[[ Dataset extract open ]]

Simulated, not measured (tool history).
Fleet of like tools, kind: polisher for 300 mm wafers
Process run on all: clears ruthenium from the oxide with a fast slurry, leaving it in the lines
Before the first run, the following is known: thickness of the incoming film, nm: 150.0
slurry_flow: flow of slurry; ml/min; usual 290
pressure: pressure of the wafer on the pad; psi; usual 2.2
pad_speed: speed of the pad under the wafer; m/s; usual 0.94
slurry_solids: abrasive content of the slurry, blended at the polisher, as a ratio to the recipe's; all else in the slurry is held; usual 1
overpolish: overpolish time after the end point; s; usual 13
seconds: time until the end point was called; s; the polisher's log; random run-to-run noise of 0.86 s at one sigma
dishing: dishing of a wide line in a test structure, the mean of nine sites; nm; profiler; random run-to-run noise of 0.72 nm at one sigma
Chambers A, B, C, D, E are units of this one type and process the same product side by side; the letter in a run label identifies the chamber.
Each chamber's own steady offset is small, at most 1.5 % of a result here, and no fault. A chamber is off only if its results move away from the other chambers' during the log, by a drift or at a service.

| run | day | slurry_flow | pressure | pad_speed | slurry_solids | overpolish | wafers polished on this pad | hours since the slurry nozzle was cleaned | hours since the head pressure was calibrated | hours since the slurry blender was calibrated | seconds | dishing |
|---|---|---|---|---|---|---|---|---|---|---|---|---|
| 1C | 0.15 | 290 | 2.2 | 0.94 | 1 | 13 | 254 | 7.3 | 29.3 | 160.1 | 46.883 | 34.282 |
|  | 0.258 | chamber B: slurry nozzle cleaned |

[[ Dataset extract closed ]]

* _Assigned task_
Your reply must repeat the records above exactly and in full.

* _Answer space_
Simulated, not measured (tool history).
Fleet of like tools, kind: polisher for 300 mm wafers
Process run on all: clears ruthenium from the oxide with a fast slurry, leaving it in the lines
Before the first run, the following is known: thickness of the incoming film, nm: 150.0
slurry_flow: flow of slurry; ml/min; usual 290
pressure: pressure of the wafer on the pad; psi; usual 2.2
pad_speed: speed of the pad under the wafer; m/s; usual 0.94
slurry_solids: abrasive content of the slurry, blended at the polisher, as a ratio to the recipe's; all else in the slurry is held; usual 1
overpolish: overpolish time after the end point; s; usual 13
seconds: time until the end point was called; s; the polisher's log; random run-to-run noise of 0.86 s at one sigma
dishing: dishing of a wide line in a test structure, the mean of nine sites; nm; profiler; random run-to-run noise of 0.72 nm at one sigma
Chambers A, B, C, D, E are units of this one type and process the same product side by side; the letter in a run label identifies the chamber.
Each chamber's own steady offset is small, at most 1.5 % of a result here, and no fault. A chamber is off only if its results move away from the other chambers' during the log, by a drift or at a service.

| run | day | slurry_flow | pressure | pad_speed | slurry_solids | overpolish | wafers polished on this pad | hours since the slurry nozzle was cleaned | hours since the head pressure was calibrated | hours since the slurry blender was calibrated | seconds | dishing |
|---|---|---|---|---|---|---|---|---|---|---|---|---|
| 1C | 0.15 | 290 | 2.2 | 0.94 | 1 | 13 | 254 | 7.3 | 29.3 | 160.1 | 46.883 | 34.282 |
|  | 0.258 | chamber B: slurry nozzle cleaned |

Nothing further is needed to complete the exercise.